→ **Brief**:
Only those lines running from the start of the listing below through the line that holds "the authors' place" are to be written out, exactly and in full.

→ **Information provided**:
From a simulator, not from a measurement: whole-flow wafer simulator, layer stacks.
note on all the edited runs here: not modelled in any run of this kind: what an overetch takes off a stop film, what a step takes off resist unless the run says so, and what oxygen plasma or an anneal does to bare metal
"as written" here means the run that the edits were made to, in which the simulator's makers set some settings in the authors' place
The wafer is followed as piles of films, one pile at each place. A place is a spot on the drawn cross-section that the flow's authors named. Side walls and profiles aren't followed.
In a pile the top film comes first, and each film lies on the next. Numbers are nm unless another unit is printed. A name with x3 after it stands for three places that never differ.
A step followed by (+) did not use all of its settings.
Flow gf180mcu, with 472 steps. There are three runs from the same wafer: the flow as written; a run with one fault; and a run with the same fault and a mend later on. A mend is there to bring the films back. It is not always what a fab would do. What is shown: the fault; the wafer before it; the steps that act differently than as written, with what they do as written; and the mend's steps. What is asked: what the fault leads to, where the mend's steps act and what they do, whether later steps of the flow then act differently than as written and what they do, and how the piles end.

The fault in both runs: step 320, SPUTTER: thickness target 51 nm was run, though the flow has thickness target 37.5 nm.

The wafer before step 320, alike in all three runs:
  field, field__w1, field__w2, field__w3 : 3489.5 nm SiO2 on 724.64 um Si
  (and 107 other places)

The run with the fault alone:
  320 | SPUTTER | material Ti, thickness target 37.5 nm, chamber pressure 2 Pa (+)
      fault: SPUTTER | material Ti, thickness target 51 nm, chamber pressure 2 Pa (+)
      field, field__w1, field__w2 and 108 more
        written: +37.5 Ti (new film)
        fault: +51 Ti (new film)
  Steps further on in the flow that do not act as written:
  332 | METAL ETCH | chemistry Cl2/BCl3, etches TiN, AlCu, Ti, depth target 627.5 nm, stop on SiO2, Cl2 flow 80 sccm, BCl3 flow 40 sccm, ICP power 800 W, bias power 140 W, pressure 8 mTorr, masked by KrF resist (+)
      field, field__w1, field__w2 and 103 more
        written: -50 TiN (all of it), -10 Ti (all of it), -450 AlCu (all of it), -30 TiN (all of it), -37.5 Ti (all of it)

→ **Your response**:
From a simulator, not from a measurement: whole-flow wafer simulator, layer stacks.
note on all the edited runs here: not modelled in any run of this kind: what an overetch takes off a stop film, what a step takes off resist unless the run says so, and what oxygen plasma or an anneal does to bare metal
"as written" here means the run that the edits were made to, in which the simulator's makers set some settings in the authors' place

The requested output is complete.